Once you reach the line that holds "simulated micrograph,2642 nm,10.3 nm" in the listing below, output it and every line after it through the line that holds "Quantity | Unit | Reading", word for word.

○ ○ ○ ○ ○
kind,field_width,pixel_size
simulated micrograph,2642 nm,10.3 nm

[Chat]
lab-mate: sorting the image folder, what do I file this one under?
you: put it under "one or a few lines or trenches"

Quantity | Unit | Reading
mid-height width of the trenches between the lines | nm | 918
○ ○ ○ ○ ○

Task response -
simulated micrograph,2642 nm,10.3 nm

[Chat]
lab-mate: sorting the image folder, what do I file this one under?
you: put it under "one or a few lines or trenches"

Quantity | Unit | Reading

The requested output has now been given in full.